----- DATA LISTING
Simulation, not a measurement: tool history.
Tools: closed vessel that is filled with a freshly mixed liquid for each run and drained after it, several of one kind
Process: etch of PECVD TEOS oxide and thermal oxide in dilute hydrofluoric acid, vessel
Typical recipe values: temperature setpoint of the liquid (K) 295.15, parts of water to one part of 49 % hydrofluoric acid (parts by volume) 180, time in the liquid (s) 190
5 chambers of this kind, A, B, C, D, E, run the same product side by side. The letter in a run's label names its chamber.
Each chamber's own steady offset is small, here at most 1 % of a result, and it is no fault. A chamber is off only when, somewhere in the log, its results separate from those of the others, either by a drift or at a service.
----------

▶ WORK REQUEST
All lines above from the one holding "Process: etch of" to the one holding "5 chambers of", inclusive, are to be copied exactly; no other line is wanted.

▶ RESPONSE AREA
Process: etch of PECVD TEOS oxide and thermal oxide in dilute hydrofluoric acid, vessel
Typical recipe values: temperature setpoint of the liquid (K) 295.15, parts of water to one part of 49 % hydrofluoric acid (parts by volume) 180, time in the liquid (s) 190
5 chambers of this kind, A, B, C, D, E, run the same product side by side. The letter in a run's label names its chamber.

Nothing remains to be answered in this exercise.